**EXERCISE:**
Repeat the lines of the data exactly, from the first one through the one that contains "L096.4;can't be placed: 1 or 0;1".

========================================

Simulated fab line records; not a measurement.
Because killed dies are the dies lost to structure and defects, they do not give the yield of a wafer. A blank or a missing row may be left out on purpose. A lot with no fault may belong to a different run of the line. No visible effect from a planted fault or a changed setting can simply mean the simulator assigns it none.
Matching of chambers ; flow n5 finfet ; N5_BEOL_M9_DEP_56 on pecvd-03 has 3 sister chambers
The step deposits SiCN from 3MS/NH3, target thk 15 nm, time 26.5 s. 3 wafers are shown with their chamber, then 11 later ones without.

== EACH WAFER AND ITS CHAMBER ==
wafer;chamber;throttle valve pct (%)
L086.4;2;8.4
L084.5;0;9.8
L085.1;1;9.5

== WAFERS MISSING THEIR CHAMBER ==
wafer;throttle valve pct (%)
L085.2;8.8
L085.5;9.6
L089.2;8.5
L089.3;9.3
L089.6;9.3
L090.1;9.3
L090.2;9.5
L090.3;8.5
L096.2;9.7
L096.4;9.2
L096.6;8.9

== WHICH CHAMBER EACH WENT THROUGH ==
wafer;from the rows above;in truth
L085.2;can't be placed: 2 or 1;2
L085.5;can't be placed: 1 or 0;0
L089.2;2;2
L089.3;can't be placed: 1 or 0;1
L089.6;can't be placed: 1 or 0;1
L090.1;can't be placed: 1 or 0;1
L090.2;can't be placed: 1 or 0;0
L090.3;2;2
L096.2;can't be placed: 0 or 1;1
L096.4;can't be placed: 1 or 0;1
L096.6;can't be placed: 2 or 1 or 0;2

========================================

**PROBLEM SOLUTION:**
Simulated fab line records; not a measurement.
Because killed dies are the dies lost to structure and defects, they do not give the yield of a wafer. A blank or a missing row may be left out on purpose. A lot with no fault may belong to a different run of the line. No visible effect from a planted fault or a changed setting can simply mean the simulator assigns it none.
Matching of chambers ; flow n5 finfet ; N5_BEOL_M9_DEP_56 on pecvd-03 has 3 sister chambers
The step deposits SiCN from 3MS/NH3, target thk 15 nm, time 26.5 s. 3 wafers are shown with their chamber, then 11 later ones without.

== EACH WAFER AND ITS CHAMBER ==
wafer;chamber;throttle valve pct (%)
L086.4;2;8.4
L084.5;0;9.8
L085.1;1;9.5

== WAFERS MISSING THEIR CHAMBER ==
wafer;throttle valve pct (%)
L085.2;8.8
L085.5;9.6
L089.2;8.5
L089.3;9.3
L089.6;9.3
L090.1;9.3
L090.2;9.5
L090.3;8.5
L096.2;9.7
L096.4;9.2
L096.6;8.9

== WHICH CHAMBER EACH WENT THROUGH ==
wafer;from the rows above;in truth
L085.2;can't be placed: 2 or 1;2
L085.5;can't be placed: 1 or 0;0
L089.2;2;2
L089.3;can't be placed: 1 or 0;1
L089.6;can't be placed: 1 or 0;1
L090.1;can't be placed: 1 or 0;1
L090.2;can't be placed: 1 or 0;0
L090.3;2;2
L096.2;can't be placed: 0 or 1;1
L096.4;can't be placed: 1 or 0;1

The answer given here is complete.